From the first line to the last, copy the data exactly.

→ PROVIDED DATA
*** Begin section ***

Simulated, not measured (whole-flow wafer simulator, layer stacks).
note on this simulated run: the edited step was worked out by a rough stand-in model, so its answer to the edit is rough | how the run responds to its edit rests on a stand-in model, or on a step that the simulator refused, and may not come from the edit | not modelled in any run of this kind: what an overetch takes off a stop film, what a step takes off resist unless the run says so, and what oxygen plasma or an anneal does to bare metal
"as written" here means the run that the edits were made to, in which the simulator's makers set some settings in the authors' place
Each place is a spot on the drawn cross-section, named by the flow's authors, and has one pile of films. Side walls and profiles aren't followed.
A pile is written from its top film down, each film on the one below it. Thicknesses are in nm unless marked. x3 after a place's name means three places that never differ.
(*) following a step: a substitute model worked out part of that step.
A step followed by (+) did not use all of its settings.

*** End section ***

→ ANSWER SPACE
Simulated, not measured (whole-flow wafer simulator, layer stacks).
note on this simulated run: the edited step was worked out by a rough stand-in model, so its answer to the edit is rough | how the run responds to its edit rests on a stand-in model, or on a step that the simulator refused, and may not come from the edit | not modelled in any run of this kind: what an overetch takes off a stop film, what a step takes off resist unless the run says so, and what oxygen plasma or an anneal does to bare metal
"as written" here means the run that the edits were made to, in which the simulator's makers set some settings in the authors' place
Each place is a spot on the drawn cross-section, named by the flow's authors, and has one pile of films. Side walls and profiles aren't followed.
A pile is written from its top film down, each film on the one below it. Thicknesses are in nm unless marked. x3 after a place's name means three places that never differ.
(*) following a step: a substitute model worked out part of that step.
A step followed by (+) did not use all of its settings.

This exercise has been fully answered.